- DATASET RECORDS -
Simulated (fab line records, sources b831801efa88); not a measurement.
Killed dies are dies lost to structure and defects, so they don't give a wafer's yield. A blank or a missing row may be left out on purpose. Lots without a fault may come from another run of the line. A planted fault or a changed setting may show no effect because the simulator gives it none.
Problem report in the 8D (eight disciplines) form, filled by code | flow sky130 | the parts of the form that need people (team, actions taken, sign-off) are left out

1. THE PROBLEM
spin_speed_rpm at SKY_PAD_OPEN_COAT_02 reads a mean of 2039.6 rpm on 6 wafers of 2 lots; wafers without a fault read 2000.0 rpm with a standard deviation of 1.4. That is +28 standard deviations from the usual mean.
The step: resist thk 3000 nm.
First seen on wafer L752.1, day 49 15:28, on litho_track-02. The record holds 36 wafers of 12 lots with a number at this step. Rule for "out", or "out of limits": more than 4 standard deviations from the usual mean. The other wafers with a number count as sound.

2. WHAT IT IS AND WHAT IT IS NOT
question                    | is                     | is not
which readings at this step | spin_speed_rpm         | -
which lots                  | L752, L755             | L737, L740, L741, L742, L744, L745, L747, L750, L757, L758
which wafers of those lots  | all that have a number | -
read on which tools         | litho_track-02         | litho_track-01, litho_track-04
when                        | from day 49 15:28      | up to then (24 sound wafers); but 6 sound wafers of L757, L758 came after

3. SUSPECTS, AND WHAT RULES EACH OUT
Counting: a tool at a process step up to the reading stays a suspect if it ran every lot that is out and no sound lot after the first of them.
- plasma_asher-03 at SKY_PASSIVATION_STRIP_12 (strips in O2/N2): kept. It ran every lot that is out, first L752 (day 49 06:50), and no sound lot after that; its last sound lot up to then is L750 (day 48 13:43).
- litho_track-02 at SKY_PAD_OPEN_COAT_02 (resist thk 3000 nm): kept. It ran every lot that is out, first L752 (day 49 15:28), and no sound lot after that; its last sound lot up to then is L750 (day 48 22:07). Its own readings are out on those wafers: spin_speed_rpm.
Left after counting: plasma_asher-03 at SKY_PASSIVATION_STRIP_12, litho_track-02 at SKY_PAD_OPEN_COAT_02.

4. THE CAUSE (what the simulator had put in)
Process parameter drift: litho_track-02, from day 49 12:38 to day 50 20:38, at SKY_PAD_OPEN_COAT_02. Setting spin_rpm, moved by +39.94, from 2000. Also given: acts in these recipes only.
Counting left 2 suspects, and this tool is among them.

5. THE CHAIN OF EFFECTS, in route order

- WORK ITEM -
Copy the records above faithfully. Begin at their first line, end at the line containing "Killed dies are", and include nothing else.

- ANSWER SPACE -
Simulated (fab line records, sources b831801efa88); not a measurement.
Killed dies are dies lost to structure and defects, so they don't give a wafer's yield. A blank or a missing row may be left out on purpose. Lots without a fault may come from another run of the line. A planted fault or a changed setting may show no effect because the simulator gives it none.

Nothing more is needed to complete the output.